[DATA EXTRACTS Boundary: Start]

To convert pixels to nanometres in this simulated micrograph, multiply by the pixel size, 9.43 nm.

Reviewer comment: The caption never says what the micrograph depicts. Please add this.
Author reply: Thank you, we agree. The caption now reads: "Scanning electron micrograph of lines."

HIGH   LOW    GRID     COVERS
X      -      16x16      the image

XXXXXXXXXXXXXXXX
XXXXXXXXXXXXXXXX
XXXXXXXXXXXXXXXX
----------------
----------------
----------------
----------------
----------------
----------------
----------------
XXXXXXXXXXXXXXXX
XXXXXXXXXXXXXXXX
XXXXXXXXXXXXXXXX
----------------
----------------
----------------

[DATA EXTRACTS Boundary: End]

WORK REQUEST
Reproduce the material above exactly, beginning at its first line and ending with the line that holds "Reviewer comment: The". Include nothing else.

REPLY
To convert pixels to nanometres in this simulated micrograph, multiply by the pixel size, 9.43 nm.

Reviewer comment: The caption never says what the micrograph depicts. Please add this.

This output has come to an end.